───── Listed entries ─────

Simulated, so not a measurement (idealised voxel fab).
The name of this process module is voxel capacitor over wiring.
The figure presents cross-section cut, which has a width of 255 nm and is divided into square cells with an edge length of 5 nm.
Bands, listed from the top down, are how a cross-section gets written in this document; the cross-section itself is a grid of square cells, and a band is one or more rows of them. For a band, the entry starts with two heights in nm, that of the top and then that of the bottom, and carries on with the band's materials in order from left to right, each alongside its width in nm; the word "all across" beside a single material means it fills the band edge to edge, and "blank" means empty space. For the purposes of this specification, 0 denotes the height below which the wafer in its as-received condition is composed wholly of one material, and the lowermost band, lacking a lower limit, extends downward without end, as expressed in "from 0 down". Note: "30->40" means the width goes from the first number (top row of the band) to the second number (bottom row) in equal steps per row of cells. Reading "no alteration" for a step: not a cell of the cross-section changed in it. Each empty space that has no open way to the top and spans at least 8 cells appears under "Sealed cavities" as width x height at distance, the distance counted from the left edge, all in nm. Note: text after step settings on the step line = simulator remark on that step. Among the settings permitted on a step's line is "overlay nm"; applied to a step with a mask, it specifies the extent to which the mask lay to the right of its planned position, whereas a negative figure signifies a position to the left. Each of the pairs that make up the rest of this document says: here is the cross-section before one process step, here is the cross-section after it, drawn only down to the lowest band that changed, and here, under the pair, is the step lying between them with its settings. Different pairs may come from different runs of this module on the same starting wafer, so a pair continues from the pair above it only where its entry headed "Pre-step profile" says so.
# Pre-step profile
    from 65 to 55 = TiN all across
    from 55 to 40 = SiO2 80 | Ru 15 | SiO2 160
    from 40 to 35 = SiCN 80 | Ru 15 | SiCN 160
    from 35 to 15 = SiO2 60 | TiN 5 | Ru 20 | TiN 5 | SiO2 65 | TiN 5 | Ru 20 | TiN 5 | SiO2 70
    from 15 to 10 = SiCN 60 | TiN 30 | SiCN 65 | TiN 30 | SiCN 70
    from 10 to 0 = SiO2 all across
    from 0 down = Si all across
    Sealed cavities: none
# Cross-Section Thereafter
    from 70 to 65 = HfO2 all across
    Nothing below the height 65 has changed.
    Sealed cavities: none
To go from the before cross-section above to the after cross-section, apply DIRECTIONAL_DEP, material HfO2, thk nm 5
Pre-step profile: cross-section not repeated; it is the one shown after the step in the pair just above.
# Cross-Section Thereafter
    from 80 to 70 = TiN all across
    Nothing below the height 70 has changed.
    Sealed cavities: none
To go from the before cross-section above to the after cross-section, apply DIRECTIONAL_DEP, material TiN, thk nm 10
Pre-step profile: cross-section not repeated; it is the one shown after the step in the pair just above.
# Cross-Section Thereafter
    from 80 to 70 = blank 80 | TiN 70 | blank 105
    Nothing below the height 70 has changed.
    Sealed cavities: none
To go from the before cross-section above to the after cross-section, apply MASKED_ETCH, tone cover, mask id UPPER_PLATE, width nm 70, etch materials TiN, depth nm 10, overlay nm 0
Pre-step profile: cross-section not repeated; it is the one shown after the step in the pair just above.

─────

**Work order:**
The required answer is the exact run of lines above starting at the line with "Nothing below the height 65 has changed." and ending at the line with "HfO2, thk nm 5", with both ends present.

**Task output:**
    Nothing below the height 65 has changed.
    Sealed cavities: none
To go from the before cross-section above to the after cross-section, apply DIRECTIONAL_DEP, material HfO2, thk nm 5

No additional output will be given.